(Activity) Exactly as they appear below, repeat the lines from the one with "Quantity ....... mid-height" through the one with "11100011100001110001110001110000", and no others.

___ Data excerpts

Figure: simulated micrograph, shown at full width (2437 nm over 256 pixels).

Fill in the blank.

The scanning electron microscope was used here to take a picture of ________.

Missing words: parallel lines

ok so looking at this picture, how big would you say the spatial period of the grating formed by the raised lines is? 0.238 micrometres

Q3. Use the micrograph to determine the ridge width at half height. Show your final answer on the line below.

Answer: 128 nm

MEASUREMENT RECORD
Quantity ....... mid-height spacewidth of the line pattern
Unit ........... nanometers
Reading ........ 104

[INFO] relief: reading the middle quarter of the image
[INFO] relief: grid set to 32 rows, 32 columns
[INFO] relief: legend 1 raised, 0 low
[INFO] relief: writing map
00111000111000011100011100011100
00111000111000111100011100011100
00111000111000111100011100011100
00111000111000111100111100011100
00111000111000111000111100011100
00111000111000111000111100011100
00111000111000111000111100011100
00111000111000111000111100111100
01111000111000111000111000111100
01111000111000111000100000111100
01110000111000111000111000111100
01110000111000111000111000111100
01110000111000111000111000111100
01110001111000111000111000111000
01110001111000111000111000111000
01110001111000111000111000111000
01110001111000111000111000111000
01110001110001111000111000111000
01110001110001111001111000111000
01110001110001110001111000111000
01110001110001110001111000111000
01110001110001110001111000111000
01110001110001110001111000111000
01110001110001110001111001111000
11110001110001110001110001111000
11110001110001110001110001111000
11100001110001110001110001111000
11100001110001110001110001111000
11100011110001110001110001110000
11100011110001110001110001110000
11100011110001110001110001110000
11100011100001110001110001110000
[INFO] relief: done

______

(Worked solution)
Quantity ....... mid-height spacewidth of the line pattern
Unit ........... nanometers
Reading ........ 104

[INFO] relief: reading the middle quarter of the image
[INFO] relief: grid set to 32 rows, 32 columns
[INFO] relief: legend 1 raised, 0 low
[INFO] relief: writing map
00111000111000011100011100011100
00111000111000111100011100011100
00111000111000111100011100011100
00111000111000111100111100011100
00111000111000111000111100011100
00111000111000111000111100011100
00111000111000111000111100011100
00111000111000111000111100111100
01111000111000111000111000111100
01111000111000111000100000111100
01110000111000111000111000111100
01110000111000111000111000111100
01110000111000111000111000111100
01110001111000111000111000111000
01110001111000111000111000111000
01110001111000111000111000111000
01110001111000111000111000111000
01110001110001111000111000111000
01110001110001111001111000111000
01110001110001110001111000111000
01110001110001110001111000111000
01110001110001110001111000111000
01110001110001110001111000111000
01110001110001110001111001111000
11110001110001110001110001111000
11110001110001110001110001111000
11100001110001110001110001111000
11100001110001110001110001111000
11100011110001110001110001110000
11100011110001110001110001110000
11100011110001110001110001110000
11100011100001110001110001110000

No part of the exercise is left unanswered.